Material provided
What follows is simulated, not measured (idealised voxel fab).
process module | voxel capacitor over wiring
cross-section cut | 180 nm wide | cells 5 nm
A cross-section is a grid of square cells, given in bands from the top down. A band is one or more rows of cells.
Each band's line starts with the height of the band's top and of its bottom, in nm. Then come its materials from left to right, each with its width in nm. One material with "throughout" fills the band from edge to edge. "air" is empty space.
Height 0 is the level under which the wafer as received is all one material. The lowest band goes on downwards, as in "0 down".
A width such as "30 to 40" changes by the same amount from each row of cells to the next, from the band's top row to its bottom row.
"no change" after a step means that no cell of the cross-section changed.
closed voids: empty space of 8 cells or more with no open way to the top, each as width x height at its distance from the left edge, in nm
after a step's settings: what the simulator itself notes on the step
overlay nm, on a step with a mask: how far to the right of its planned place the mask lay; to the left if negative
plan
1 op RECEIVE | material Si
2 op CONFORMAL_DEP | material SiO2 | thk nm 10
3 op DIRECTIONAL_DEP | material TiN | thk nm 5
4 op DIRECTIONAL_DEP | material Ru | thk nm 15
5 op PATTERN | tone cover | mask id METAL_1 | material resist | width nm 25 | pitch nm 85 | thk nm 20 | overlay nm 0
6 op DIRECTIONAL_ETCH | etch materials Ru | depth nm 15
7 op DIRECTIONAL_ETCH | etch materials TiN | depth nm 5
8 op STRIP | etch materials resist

Work task
Taking the entries from their first line through the line with "6 op DIRECTIONAL_ETCH", inclusive, restate each line word for word and give nothing else.

Task response
What follows is simulated, not measured (idealised voxel fab).
process module | voxel capacitor over wiring
cross-section cut | 180 nm wide | cells 5 nm
A cross-section is a grid of square cells, given in bands from the top down. A band is one or more rows of cells.
Each band's line starts with the height of the band's top and of its bottom, in nm. Then come its materials from left to right, each with its width in nm. One material with "throughout" fills the band from edge to edge. "air" is empty space.
Height 0 is the level under which the wafer as received is all one material. The lowest band goes on downwards, as in "0 down".
A width such as "30 to 40" changes by the same amount from each row of cells to the next, from the band's top row to its bottom row.
"no change" after a step means that no cell of the cross-section changed.
closed voids: empty space of 8 cells or more with no open way to the top, each as width x height at its distance from the left edge, in nm
after a step's settings: what the simulator itself notes on the step
overlay nm, on a step with a mask: how far to the right of its planned place the mask lay; to the left if negative
plan
1 op RECEIVE | material Si
2 op CONFORMAL_DEP | material SiO2 | thk nm 10
3 op DIRECTIONAL_DEP | material TiN | thk nm 5
4 op DIRECTIONAL_DEP | material Ru | thk nm 15
5 op PATTERN | tone cover | mask id METAL_1 | material resist | width nm 25 | pitch nm 85 | thk nm 20 | overlay nm 0
6 op DIRECTIONAL_ETCH | etch materials Ru | depth nm 15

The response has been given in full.